Would you please output, word for word, the span of the listing below that opens on the line containing "time until the film sensor stopped the polish (s): the" and closes on the line containing "The tool's runs may not all be listed."? Include both ends and nothing more.

━━━━━ Supplied data ━━━━━

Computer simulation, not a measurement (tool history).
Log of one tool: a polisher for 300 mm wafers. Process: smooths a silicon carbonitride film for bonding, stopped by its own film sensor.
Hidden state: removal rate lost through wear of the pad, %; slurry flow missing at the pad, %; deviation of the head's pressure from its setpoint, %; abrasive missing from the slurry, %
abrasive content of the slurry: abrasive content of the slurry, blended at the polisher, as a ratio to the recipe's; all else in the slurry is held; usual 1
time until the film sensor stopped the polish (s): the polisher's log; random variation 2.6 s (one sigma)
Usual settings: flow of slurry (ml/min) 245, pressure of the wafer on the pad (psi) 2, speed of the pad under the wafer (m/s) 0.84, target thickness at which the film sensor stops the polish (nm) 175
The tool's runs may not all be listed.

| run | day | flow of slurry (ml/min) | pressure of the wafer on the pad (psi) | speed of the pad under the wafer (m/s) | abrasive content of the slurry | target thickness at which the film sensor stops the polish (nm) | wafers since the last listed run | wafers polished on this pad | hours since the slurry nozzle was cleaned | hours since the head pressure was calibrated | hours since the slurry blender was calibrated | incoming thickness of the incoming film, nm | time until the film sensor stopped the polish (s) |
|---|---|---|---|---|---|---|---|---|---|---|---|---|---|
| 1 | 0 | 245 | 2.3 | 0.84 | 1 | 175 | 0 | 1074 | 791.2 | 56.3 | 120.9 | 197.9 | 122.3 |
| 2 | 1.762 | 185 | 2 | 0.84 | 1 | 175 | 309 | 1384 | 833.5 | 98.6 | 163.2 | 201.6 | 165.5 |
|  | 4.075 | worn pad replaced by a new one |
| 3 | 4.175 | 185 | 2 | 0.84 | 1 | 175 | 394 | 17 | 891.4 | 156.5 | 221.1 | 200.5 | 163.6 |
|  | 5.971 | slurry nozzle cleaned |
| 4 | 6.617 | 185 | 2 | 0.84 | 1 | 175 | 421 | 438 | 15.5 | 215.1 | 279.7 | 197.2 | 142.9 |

━━━━━

### Written solution
time until the film sensor stopped the polish (s): the polisher's log; random variation 2.6 s (one sigma)
Usual settings: flow of slurry (ml/min) 245, pressure of the wafer on the pad (psi) 2, speed of the pad under the wafer (m/s) 0.84, target thickness at which the film sensor stops the polish (nm) 175
The tool's runs may not all be listed.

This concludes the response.